When you repeat the listing, keep every character as it is.

------------------------------------------------
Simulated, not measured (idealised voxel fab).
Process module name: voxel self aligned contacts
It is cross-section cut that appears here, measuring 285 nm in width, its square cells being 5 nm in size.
------------------------------------------------

TASK SOLUTION:
Simulated, not measured (idealised voxel fab).
Process module name: voxel self aligned contacts
It is cross-section cut that appears here, measuring 285 nm in width, its square cells being 5 nm in size.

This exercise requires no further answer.